• _Task item_: From the first line of the material below to the line containing "The figure presents", repeat every line exactly and add nothing.

—————

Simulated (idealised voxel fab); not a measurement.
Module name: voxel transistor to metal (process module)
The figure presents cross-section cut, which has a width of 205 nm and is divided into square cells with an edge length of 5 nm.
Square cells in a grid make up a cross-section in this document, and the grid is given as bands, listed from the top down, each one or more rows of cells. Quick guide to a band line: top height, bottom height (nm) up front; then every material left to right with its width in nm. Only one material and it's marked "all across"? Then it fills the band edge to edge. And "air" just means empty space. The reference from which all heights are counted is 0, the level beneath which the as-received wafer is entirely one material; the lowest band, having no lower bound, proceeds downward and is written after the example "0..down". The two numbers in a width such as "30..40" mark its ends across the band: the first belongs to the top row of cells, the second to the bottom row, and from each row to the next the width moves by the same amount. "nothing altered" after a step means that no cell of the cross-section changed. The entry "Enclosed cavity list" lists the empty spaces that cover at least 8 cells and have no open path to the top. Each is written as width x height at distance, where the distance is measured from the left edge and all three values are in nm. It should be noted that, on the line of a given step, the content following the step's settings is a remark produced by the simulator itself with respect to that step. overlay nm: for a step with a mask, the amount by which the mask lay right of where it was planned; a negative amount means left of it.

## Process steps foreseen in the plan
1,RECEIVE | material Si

—————

• _Written answer_:
Simulated (idealised voxel fab); not a measurement.
Module name: voxel transistor to metal (process module)
The figure presents cross-section cut, which has a width of 205 nm and is divided into square cells with an edge length of 5 nm.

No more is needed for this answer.